» **Assigned task**:
Only one stretch of the listing below is wanted. Give it again exactly, from the line with "Usual settings: liquid_c" through the line with "6 chambers of".

» **Excerpted data**:
##############################

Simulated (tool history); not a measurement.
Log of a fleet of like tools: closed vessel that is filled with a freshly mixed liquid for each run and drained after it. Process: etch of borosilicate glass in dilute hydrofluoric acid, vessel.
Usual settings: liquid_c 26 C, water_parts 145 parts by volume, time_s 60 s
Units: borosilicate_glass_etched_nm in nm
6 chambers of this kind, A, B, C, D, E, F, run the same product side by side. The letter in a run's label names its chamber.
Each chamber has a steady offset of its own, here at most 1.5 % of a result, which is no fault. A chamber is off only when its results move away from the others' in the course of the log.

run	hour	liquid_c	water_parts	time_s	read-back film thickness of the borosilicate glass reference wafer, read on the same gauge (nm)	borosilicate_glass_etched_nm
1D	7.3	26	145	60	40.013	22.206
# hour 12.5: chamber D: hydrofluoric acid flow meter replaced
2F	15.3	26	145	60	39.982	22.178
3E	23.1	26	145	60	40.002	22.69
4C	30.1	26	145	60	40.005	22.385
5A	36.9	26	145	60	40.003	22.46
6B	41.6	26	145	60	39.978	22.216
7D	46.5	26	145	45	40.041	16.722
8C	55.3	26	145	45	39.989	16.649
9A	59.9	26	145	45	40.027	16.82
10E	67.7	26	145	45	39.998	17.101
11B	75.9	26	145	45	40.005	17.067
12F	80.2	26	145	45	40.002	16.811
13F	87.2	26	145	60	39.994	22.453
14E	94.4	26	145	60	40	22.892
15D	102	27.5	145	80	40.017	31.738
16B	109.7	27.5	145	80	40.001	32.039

##############################

» **Answer section**:
Usual settings: liquid_c 26 C, water_parts 145 parts by volume, time_s 60 s
Units: borosilicate_glass_etched_nm in nm
6 chambers of this kind, A, B, C, D, E, F, run the same product side by side. The letter in a run's label names its chamber.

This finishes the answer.